_Data listing_
- - - - - - -
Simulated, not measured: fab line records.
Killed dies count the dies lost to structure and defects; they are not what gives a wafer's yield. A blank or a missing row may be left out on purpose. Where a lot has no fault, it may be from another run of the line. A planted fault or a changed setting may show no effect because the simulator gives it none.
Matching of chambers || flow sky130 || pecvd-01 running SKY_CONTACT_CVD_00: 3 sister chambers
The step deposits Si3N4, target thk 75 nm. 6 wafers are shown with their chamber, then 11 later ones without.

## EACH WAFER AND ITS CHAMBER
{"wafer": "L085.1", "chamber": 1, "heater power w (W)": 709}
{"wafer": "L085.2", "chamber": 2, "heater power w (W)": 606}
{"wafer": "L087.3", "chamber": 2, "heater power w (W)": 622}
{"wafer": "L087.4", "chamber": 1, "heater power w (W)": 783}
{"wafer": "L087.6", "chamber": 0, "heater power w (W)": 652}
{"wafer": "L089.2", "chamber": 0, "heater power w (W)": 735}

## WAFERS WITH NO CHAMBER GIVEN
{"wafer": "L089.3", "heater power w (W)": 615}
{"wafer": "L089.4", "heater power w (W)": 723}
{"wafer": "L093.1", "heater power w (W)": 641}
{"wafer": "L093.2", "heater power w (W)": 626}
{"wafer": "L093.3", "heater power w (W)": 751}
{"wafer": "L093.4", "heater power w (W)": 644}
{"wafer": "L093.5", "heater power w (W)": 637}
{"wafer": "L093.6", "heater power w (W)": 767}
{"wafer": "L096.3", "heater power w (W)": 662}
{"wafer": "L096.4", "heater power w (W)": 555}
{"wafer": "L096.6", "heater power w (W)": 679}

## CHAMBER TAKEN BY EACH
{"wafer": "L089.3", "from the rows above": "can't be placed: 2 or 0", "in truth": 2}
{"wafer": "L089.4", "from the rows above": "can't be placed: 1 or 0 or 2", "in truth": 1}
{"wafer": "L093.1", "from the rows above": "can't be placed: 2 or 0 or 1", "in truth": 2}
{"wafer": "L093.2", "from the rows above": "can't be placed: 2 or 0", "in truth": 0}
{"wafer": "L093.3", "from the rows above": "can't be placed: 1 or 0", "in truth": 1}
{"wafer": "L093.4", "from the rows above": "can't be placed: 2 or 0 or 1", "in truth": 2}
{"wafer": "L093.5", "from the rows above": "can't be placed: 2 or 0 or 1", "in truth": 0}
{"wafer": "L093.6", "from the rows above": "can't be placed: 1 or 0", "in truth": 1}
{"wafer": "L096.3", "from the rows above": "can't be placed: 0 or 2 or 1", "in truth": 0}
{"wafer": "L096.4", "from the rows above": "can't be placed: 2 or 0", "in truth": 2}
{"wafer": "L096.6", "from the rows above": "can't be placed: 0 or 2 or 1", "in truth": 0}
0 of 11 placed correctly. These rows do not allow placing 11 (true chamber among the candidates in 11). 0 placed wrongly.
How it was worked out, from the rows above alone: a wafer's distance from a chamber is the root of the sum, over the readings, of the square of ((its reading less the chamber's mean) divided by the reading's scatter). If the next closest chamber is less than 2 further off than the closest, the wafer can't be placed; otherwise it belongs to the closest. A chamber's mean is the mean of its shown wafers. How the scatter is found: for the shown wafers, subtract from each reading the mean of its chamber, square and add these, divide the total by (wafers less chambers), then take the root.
- - - - - - -

_Assignment_
Exactly as written, please transcribe the lines from the start of the records above to the line that holds "Killed dies count", both ends included.

_Worked solution_
Simulated, not measured: fab line records.
Killed dies count the dies lost to structure and defects; they are not what gives a wafer's yield. A blank or a missing row may be left out on purpose. Where a lot has no fault, it may be from another run of the line. A planted fault or a changed setting may show no effect because the simulator gives it none.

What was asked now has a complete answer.